### AVAILABLE DATA
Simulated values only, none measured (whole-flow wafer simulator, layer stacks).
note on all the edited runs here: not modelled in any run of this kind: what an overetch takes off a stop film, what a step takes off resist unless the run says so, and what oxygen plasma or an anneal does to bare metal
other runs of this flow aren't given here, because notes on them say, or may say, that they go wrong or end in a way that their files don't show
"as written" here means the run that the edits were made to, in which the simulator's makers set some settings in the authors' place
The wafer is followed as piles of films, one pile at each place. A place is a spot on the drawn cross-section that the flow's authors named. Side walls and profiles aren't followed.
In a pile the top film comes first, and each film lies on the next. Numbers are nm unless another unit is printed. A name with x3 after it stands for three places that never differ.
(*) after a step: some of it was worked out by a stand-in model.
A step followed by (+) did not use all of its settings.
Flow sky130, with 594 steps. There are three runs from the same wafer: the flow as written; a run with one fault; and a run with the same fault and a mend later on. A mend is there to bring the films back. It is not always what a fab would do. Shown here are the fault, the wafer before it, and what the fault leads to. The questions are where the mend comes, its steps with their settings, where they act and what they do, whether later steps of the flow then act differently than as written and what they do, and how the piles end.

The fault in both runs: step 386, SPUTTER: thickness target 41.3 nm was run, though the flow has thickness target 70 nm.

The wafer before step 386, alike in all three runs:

### ACTIVITY
Every line of the data should be output exactly as it was given.

### TASK RESPONSE
Simulated values only, none measured (whole-flow wafer simulator, layer stacks).
note on all the edited runs here: not modelled in any run of this kind: what an overetch takes off a stop film, what a step takes off resist unless the run says so, and what oxygen plasma or an anneal does to bare metal
other runs of this flow aren't given here, because notes on them say, or may say, that they go wrong or end in a way that their files don't show
"as written" here means the run that the edits were made to, in which the simulator's makers set some settings in the authors' place
The wafer is followed as piles of films, one pile at each place. A place is a spot on the drawn cross-section that the flow's authors named. Side walls and profiles aren't followed.
In a pile the top film comes first, and each film lies on the next. Numbers are nm unless another unit is printed. A name with x3 after it stands for three places that never differ.
(*) after a step: some of it was worked out by a stand-in model.
A step followed by (+) did not use all of its settings.
Flow sky130, with 594 steps. There are three runs from the same wafer: the flow as written; a run with one fault; and a run with the same fault and a mend later on. A mend is there to bring the films back. It is not always what a fab would do. Shown here are the fault, the wafer before it, and what the fault leads to. The questions are where the mend comes, its steps with their settings, where they act and what they do, whether later steps of the flow then act differently than as written and what they do, and how the piles end.

The fault in both runs: step 386, SPUTTER: thickness target 41.3 nm was run, though the flow has thickness target 70 nm.

The wafer before step 386, alike in all three runs:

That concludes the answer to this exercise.